(Available data)

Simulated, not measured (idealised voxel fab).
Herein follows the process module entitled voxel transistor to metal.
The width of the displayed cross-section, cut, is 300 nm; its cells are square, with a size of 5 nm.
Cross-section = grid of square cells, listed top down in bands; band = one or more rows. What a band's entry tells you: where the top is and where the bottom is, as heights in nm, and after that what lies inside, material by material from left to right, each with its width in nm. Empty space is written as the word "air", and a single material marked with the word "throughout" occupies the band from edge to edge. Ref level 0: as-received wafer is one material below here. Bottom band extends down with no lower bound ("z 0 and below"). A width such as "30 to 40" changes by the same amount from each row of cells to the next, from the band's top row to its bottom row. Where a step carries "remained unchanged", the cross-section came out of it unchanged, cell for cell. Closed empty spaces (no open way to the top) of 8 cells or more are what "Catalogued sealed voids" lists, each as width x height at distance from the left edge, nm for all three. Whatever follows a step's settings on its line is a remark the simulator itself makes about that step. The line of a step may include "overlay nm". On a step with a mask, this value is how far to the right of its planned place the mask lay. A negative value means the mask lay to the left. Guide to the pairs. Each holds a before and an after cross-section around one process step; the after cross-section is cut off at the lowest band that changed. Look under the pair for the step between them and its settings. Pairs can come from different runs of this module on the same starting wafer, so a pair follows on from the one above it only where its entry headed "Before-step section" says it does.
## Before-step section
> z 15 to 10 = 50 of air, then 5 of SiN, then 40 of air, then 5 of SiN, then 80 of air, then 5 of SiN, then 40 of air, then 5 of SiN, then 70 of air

(End Available data)

#### Assigned task:
Set down the lines of the records exactly, from the first one through the line containing "The width of", and add nothing else.

#### Response:
Simulated, not measured (idealised voxel fab).
Herein follows the process module entitled voxel transistor to metal.
The width of the displayed cross-section, cut, is 300 nm; its cells are square, with a size of 5 nm.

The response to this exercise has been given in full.